■ Record excerpts ■
-- Opening Marker --

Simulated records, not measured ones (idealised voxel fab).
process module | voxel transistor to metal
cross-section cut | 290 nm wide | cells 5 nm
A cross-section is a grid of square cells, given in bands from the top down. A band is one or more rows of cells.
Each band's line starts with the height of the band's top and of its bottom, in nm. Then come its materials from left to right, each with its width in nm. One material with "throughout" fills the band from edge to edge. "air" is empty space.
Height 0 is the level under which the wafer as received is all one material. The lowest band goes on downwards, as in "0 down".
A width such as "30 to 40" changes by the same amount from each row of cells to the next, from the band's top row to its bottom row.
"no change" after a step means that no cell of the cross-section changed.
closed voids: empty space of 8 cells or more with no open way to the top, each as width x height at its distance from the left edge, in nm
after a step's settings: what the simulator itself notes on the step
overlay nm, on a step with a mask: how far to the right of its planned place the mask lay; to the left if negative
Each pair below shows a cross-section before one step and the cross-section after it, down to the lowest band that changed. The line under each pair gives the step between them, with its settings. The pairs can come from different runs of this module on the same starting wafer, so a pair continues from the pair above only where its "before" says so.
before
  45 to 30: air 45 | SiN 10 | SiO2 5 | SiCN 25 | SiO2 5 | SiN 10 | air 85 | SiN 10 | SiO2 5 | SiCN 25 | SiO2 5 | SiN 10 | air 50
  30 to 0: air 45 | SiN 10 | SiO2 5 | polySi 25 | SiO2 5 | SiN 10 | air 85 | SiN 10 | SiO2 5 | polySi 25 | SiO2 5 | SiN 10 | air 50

-- Closing Marker --

■ Work request ■
Write out the data exactly as it stands.

■ Exercise result ■
Simulated records, not measured ones (idealised voxel fab).
process module | voxel transistor to metal
cross-section cut | 290 nm wide | cells 5 nm
A cross-section is a grid of square cells, given in bands from the top down. A band is one or more rows of cells.
Each band's line starts with the height of the band's top and of its bottom, in nm. Then come its materials from left to right, each with its width in nm. One material with "throughout" fills the band from edge to edge. "air" is empty space.
Height 0 is the level under which the wafer as received is all one material. The lowest band goes on downwards, as in "0 down".
A width such as "30 to 40" changes by the same amount from each row of cells to the next, from the band's top row to its bottom row.
"no change" after a step means that no cell of the cross-section changed.
closed voids: empty space of 8 cells or more with no open way to the top, each as width x height at its distance from the left edge, in nm
after a step's settings: what the simulator itself notes on the step
overlay nm, on a step with a mask: how far to the right of its planned place the mask lay; to the left if negative
Each pair below shows a cross-section before one step and the cross-section after it, down to the lowest band that changed. The line under each pair gives the step between them, with its settings. The pairs can come from different runs of this module on the same starting wafer, so a pair continues from the pair above only where its "before" says so.
before
  45 to 30: air 45 | SiN 10 | SiO2 5 | SiCN 25 | SiO2 5 | SiN 10 | air 85 | SiN 10 | SiO2 5 | SiCN 25 | SiO2 5 | SiN 10 | air 50
  30 to 0: air 45 | SiN 10 | SiO2 5 | polySi 25 | SiO2 5 | SiN 10 | air 85 | SiN 10 | SiO2 5 | polySi 25 | SiO2 5 | SiN 10 | air 50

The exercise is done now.